DATA SECTION »
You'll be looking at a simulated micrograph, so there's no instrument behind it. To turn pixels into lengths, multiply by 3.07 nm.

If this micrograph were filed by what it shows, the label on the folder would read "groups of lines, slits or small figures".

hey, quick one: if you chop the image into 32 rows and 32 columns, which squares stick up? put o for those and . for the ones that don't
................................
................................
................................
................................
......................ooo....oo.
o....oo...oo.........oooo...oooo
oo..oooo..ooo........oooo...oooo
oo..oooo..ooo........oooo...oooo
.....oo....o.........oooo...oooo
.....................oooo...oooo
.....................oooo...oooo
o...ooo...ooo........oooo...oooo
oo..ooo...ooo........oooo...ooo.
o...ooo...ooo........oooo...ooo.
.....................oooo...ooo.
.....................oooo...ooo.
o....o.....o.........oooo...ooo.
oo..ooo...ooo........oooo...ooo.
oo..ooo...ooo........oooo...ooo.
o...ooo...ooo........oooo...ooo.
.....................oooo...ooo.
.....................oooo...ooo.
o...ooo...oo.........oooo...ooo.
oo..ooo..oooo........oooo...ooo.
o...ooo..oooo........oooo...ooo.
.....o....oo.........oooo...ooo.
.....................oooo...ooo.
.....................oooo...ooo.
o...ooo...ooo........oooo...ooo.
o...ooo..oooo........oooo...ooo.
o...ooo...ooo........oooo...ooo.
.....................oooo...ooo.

REQUIRED ACTION » Give the listing again in full, and make every line match exactly.

RESPONSE BOX »
You'll be looking at a simulated micrograph, so there's no instrument behind it. To turn pixels into lengths, multiply by 3.07 nm.

If this micrograph were filed by what it shows, the label on the folder would read "groups of lines, slits or small figures".

hey, quick one: if you chop the image into 32 rows and 32 columns, which squares stick up? put o for those and . for the ones that don't
................................
................................
................................
................................
......................ooo....oo.
o....oo...oo.........oooo...oooo
oo..oooo..ooo........oooo...oooo
oo..oooo..ooo........oooo...oooo
.....oo....o.........oooo...oooo
.....................oooo...oooo
.....................oooo...oooo
o...ooo...ooo........oooo...oooo
oo..ooo...ooo........oooo...ooo.
o...ooo...ooo........oooo...ooo.
.....................oooo...ooo.
.....................oooo...ooo.
o....o.....o.........oooo...ooo.
oo..ooo...ooo........oooo...ooo.
oo..ooo...ooo........oooo...ooo.
o...ooo...ooo........oooo...ooo.
.....................oooo...ooo.
.....................oooo...ooo.
o...ooo...oo.........oooo...ooo.
oo..ooo..oooo........oooo...ooo.
o...ooo..oooo........oooo...ooo.
.....o....oo.........oooo...ooo.
.....................oooo...ooo.
.....................oooo...ooo.
o...ooo...ooo........oooo...ooo.
o...ooo..oooo........oooo...ooo.
o...ooo...ooo........oooo...ooo.
.....................oooo...ooo.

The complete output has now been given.